Work instruction =>
Each entry below is to be printed verbatim.

Study material =>
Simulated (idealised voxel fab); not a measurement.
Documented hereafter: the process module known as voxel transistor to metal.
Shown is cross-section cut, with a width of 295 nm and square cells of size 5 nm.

Exercise response =>
Simulated (idealised voxel fab); not a measurement.
Documented hereafter: the process module known as voxel transistor to metal.
Shown is cross-section cut, with a width of 295 nm and square cells of size 5 nm.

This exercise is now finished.